Dataset extract:
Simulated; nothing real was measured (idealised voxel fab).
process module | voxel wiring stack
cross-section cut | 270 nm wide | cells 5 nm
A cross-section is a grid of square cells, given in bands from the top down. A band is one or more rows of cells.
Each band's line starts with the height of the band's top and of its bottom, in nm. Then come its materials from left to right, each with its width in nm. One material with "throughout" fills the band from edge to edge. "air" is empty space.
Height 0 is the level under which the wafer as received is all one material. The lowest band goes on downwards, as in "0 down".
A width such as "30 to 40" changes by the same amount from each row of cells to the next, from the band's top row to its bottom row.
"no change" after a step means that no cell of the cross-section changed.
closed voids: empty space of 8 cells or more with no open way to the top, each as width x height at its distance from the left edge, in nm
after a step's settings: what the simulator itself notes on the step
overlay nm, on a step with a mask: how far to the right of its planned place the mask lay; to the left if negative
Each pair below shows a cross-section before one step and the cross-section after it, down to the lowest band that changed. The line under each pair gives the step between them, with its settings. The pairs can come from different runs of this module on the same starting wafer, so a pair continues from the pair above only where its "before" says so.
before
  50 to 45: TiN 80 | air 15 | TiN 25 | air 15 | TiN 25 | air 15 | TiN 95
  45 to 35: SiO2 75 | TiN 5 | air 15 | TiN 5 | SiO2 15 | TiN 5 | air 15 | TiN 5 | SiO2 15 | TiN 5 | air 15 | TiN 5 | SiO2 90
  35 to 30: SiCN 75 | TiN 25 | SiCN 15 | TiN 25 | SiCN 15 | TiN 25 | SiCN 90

Work order: Copy the listing exactly as it stands.

Answer area:
Simulated; nothing real was measured (idealised voxel fab).
process module | voxel wiring stack
cross-section cut | 270 nm wide | cells 5 nm
A cross-section is a grid of square cells, given in bands from the top down. A band is one or more rows of cells.
Each band's line starts with the height of the band's top and of its bottom, in nm. Then come its materials from left to right, each with its width in nm. One material with "throughout" fills the band from edge to edge. "air" is empty space.
Height 0 is the level under which the wafer as received is all one material. The lowest band goes on downwards, as in "0 down".
A width such as "30 to 40" changes by the same amount from each row of cells to the next, from the band's top row to its bottom row.
"no change" after a step means that no cell of the cross-section changed.
closed voids: empty space of 8 cells or more with no open way to the top, each as width x height at its distance from the left edge, in nm
after a step's settings: what the simulator itself notes on the step
overlay nm, on a step with a mask: how far to the right of its planned place the mask lay; to the left if negative
Each pair below shows a cross-section before one step and the cross-section after it, down to the lowest band that changed. The line under each pair gives the step between them, with its settings. The pairs can come from different runs of this module on the same starting wafer, so a pair continues from the pair above only where its "before" says so.
before
  50 to 45: TiN 80 | air 15 | TiN 25 | air 15 | TiN 25 | air 15 | TiN 95
  45 to 35: SiO2 75 | TiN 5 | air 15 | TiN 5 | SiO2 15 | TiN 5 | air 15 | TiN 5 | SiO2 15 | TiN 5 | air 15 | TiN 5 | SiO2 90
  35 to 30: SiCN 75 | TiN 25 | SiCN 15 | TiN 25 | SiCN 15 | TiN 25 | SiCN 90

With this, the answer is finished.